§ **Action item**:
Starting at the top of the entries below, print each line exactly until the line with "SKY_VIA1_CVD_21: deposits W, target" has been printed too.

******************************

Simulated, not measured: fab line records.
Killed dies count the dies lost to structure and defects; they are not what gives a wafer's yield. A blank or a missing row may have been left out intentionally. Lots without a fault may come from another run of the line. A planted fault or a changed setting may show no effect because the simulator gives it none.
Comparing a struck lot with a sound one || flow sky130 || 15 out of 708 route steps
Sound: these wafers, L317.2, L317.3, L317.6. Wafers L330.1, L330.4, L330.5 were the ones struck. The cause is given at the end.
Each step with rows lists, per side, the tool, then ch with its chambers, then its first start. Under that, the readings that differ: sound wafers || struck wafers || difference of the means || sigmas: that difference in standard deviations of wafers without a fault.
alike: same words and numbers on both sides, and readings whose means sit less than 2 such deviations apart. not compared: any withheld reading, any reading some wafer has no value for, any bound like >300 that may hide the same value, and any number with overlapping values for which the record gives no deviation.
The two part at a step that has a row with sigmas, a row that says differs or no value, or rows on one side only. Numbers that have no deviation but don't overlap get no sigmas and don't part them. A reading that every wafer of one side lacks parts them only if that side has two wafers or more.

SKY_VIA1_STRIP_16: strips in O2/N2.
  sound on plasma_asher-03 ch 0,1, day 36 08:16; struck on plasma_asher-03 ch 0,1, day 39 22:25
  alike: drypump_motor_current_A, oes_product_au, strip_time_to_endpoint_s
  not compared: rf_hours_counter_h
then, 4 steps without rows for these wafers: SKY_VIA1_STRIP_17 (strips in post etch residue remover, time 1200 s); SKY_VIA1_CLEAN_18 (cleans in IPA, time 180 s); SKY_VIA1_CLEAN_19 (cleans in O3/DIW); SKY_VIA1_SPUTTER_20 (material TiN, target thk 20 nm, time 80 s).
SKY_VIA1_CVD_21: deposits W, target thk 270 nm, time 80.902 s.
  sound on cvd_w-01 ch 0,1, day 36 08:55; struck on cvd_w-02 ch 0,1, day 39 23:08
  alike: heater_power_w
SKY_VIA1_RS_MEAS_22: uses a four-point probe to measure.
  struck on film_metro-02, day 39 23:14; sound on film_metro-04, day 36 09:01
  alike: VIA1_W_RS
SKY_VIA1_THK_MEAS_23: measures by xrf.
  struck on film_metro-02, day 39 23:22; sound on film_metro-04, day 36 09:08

******************************

§ **Your response**:
Simulated, not measured: fab line records.
Killed dies count the dies lost to structure and defects; they are not what gives a wafer's yield. A blank or a missing row may have been left out intentionally. Lots without a fault may come from another run of the line. A planted fault or a changed setting may show no effect because the simulator gives it none.
Comparing a struck lot with a sound one || flow sky130 || 15 out of 708 route steps
Sound: these wafers, L317.2, L317.3, L317.6. Wafers L330.1, L330.4, L330.5 were the ones struck. The cause is given at the end.
Each step with rows lists, per side, the tool, then ch with its chambers, then its first start. Under that, the readings that differ: sound wafers || struck wafers || difference of the means || sigmas: that difference in standard deviations of wafers without a fault.
alike: same words and numbers on both sides, and readings whose means sit less than 2 such deviations apart. not compared: any withheld reading, any reading some wafer has no value for, any bound like >300 that may hide the same value, and any number with overlapping values for which the record gives no deviation.
The two part at a step that has a row with sigmas, a row that says differs or no value, or rows on one side only. Numbers that have no deviation but don't overlap get no sigmas and don't part them. A reading that every wafer of one side lacks parts them only if that side has two wafers or more.

SKY_VIA1_STRIP_16: strips in O2/N2.
  sound on plasma_asher-03 ch 0,1, day 36 08:16; struck on plasma_asher-03 ch 0,1, day 39 22:25
  alike: drypump_motor_current_A, oes_product_au, strip_time_to_endpoint_s
  not compared: rf_hours_counter_h
then, 4 steps without rows for these wafers: SKY_VIA1_STRIP_17 (strips in post etch residue remover, time 1200 s); SKY_VIA1_CLEAN_18 (cleans in IPA, time 180 s); SKY_VIA1_CLEAN_19 (cleans in O3/DIW); SKY_VIA1_SPUTTER_20 (material TiN, target thk 20 nm, time 80 s).
SKY_VIA1_CVD_21: deposits W, target thk 270 nm, time 80.902 s.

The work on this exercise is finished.